═════ DATA UNDER STUDY ═════
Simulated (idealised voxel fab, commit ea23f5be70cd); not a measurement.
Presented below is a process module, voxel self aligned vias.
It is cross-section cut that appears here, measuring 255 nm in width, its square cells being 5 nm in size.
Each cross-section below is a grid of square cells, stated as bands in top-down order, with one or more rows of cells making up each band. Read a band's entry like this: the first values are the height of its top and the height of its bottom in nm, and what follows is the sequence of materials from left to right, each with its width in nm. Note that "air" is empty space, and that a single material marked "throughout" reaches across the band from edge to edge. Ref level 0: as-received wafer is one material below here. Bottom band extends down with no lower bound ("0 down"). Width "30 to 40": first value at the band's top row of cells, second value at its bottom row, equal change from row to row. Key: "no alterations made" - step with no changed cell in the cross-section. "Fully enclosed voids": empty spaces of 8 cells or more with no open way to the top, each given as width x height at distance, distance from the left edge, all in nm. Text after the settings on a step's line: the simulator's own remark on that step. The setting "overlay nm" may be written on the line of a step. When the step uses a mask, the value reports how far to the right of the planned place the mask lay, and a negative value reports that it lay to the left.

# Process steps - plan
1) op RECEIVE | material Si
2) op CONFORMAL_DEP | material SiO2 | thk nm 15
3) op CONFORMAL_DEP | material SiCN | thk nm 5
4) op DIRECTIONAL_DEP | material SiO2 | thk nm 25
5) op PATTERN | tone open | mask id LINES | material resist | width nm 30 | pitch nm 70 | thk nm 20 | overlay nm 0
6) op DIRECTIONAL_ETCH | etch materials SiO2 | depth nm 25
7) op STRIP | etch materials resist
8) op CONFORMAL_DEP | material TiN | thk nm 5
═════

Put down each entry again, unchanged and complete.

=== TASK RESULT ===
Simulated (idealised voxel fab, commit ea23f5be70cd); not a measurement.
Presented below is a process module, voxel self aligned vias.
It is cross-section cut that appears here, measuring 255 nm in width, its square cells being 5 nm in size.
Each cross-section below is a grid of square cells, stated as bands in top-down order, with one or more rows of cells making up each band. Read a band's entry like this: the first values are the height of its top and the height of its bottom in nm, and what follows is the sequence of materials from left to right, each with its width in nm. Note that "air" is empty space, and that a single material marked "throughout" reaches across the band from edge to edge. Ref level 0: as-received wafer is one material below here. Bottom band extends down with no lower bound ("0 down"). Width "30 to 40": first value at the band's top row of cells, second value at its bottom row, equal change from row to row. Key: "no alterations made" - step with no changed cell in the cross-section. "Fully enclosed voids": empty spaces of 8 cells or more with no open way to the top, each given as width x height at distance, distance from the left edge, all in nm. Text after the settings on a step's line: the simulator's own remark on that step. The setting "overlay nm" may be written on the line of a step. When the step uses a mask, the value reports how far to the right of the planned place the mask lay, and a negative value reports that it lay to the left.

# Process steps - plan
1) op RECEIVE | material Si
2) op CONFORMAL_DEP | material SiO2 | thk nm 15
3) op CONFORMAL_DEP | material SiCN | thk nm 5
4) op DIRECTIONAL_DEP | material SiO2 | thk nm 25
5) op PATTERN | tone open | mask id LINES | material resist | width nm 30 | pitch nm 70 | thk nm 20 | overlay nm 0
6) op DIRECTIONAL_ETCH | etch materials SiO2 | depth nm 25
7) op STRIP | etch materials resist
8) op CONFORMAL_DEP | material TiN | thk nm 5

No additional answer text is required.